▸ Work order
All entries should be printed precisely as written.

▸ Provided records
__________

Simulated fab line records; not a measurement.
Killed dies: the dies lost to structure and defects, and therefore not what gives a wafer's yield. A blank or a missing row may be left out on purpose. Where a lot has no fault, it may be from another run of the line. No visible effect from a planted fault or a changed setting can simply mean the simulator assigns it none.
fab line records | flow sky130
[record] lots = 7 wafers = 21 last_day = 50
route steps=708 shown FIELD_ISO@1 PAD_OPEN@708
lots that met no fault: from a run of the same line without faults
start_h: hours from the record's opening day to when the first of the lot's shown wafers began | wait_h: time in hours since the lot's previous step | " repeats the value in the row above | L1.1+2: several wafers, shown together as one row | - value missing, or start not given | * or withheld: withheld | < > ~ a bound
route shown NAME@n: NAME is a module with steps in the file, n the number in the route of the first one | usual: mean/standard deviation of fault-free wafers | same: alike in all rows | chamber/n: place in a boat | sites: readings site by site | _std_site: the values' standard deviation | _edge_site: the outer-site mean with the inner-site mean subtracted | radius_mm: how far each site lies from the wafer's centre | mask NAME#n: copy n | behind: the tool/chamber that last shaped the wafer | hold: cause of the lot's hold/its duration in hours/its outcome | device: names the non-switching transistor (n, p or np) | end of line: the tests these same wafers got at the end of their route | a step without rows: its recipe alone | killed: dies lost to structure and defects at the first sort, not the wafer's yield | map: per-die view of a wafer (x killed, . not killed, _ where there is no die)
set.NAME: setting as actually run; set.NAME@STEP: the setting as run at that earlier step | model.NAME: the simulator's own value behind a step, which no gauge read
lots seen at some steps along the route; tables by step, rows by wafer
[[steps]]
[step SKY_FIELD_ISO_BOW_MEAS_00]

__________

▸ Task response
Simulated fab line records; not a measurement.
Killed dies: the dies lost to structure and defects, and therefore not what gives a wafer's yield. A blank or a missing row may be left out on purpose. Where a lot has no fault, it may be from another run of the line. No visible effect from a planted fault or a changed setting can simply mean the simulator assigns it none.
fab line records | flow sky130
[record] lots = 7 wafers = 21 last_day = 50
route steps=708 shown FIELD_ISO@1 PAD_OPEN@708
lots that met no fault: from a run of the same line without faults
start_h: hours from the record's opening day to when the first of the lot's shown wafers began | wait_h: time in hours since the lot's previous step | " repeats the value in the row above | L1.1+2: several wafers, shown together as one row | - value missing, or start not given | * or withheld: withheld | < > ~ a bound
route shown NAME@n: NAME is a module with steps in the file, n the number in the route of the first one | usual: mean/standard deviation of fault-free wafers | same: alike in all rows | chamber/n: place in a boat | sites: readings site by site | _std_site: the values' standard deviation | _edge_site: the outer-site mean with the inner-site mean subtracted | radius_mm: how far each site lies from the wafer's centre | mask NAME#n: copy n | behind: the tool/chamber that last shaped the wafer | hold: cause of the lot's hold/its duration in hours/its outcome | device: names the non-switching transistor (n, p or np) | end of line: the tests these same wafers got at the end of their route | a step without rows: its recipe alone | killed: dies lost to structure and defects at the first sort, not the wafer's yield | map: per-die view of a wafer (x killed, . not killed, _ where there is no die)
set.NAME: setting as actually run; set.NAME@STEP: the setting as run at that earlier step | model.NAME: the simulator's own value behind a step, which no gauge read
lots seen at some steps along the route; tables by step, rows by wafer
[[steps]]
[step SKY_FIELD_ISO_BOW_MEAS_00]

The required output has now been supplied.